> **DATASET**
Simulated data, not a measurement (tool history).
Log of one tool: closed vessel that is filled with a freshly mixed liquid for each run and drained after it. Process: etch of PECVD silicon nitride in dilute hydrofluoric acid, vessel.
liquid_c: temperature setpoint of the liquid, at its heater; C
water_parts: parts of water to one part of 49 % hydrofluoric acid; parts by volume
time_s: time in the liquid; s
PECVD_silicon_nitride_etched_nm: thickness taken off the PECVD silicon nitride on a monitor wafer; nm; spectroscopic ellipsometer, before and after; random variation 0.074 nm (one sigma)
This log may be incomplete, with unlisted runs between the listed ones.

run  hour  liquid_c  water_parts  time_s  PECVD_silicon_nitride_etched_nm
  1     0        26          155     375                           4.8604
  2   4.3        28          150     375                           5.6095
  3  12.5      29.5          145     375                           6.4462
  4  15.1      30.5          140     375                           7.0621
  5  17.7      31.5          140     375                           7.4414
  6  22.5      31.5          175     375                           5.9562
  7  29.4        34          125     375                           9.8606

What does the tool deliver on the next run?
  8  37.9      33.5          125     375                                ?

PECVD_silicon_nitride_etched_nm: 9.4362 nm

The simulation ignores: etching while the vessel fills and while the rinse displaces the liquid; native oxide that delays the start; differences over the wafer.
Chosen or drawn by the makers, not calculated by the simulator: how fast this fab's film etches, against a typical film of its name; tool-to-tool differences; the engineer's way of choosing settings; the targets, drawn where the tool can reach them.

> **ACTIVITY**
Restate the records above verbatim up to and including the line containing "The simulation ignores: etching".

> **ANSWER SECTION**
Simulated data, not a measurement (tool history).
Log of one tool: closed vessel that is filled with a freshly mixed liquid for each run and drained after it. Process: etch of PECVD silicon nitride in dilute hydrofluoric acid, vessel.
liquid_c: temperature setpoint of the liquid, at its heater; C
water_parts: parts of water to one part of 49 % hydrofluoric acid; parts by volume
time_s: time in the liquid; s
PECVD_silicon_nitride_etched_nm: thickness taken off the PECVD silicon nitride on a monitor wafer; nm; spectroscopic ellipsometer, before and after; random variation 0.074 nm (one sigma)
This log may be incomplete, with unlisted runs between the listed ones.

run  hour  liquid_c  water_parts  time_s  PECVD_silicon_nitride_etched_nm
  1     0        26          155     375                           4.8604
  2   4.3        28          150     375                           5.6095
  3  12.5      29.5          145     375                           6.4462
  4  15.1      30.5          140     375                           7.0621
  5  17.7      31.5          140     375                           7.4414
  6  22.5      31.5          175     375                           5.9562
  7  29.4        34          125     375                           9.8606

What does the tool deliver on the next run?
  8  37.9      33.5          125     375                                ?

PECVD_silicon_nitride_etched_nm: 9.4362 nm

The simulation ignores: etching while the vessel fills and while the rinse displaces the liquid; native oxide that delays the start; differences over the wafer.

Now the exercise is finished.